START RECORDS SUPPLIED

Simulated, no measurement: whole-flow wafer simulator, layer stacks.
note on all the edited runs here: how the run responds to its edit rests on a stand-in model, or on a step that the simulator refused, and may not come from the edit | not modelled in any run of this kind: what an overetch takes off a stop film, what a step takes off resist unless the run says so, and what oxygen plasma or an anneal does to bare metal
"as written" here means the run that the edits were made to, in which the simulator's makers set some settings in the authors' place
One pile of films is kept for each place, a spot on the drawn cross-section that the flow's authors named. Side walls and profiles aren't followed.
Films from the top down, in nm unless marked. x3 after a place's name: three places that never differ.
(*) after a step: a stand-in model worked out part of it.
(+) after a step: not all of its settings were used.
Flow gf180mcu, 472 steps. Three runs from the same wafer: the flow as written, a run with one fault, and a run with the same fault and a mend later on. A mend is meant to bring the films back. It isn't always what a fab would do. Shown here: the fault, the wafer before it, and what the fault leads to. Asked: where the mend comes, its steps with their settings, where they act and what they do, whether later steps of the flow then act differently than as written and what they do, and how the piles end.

END RECORDS SUPPLIED

• ACTIVITY:
Within the listing above, locate the line containing "One pile of" and the line containing "(+) after a". Reproduce those two lines and all lines between them exactly, with nothing added.

• ANSWER BOX:
One pile of films is kept for each place, a spot on the drawn cross-section that the flow's authors named. Side walls and profiles aren't followed.
Films from the top down, in nm unless marked. x3 after a place's name: three places that never differ.
(*) after a step: a stand-in model worked out part of it.
(+) after a step: not all of its settings were used.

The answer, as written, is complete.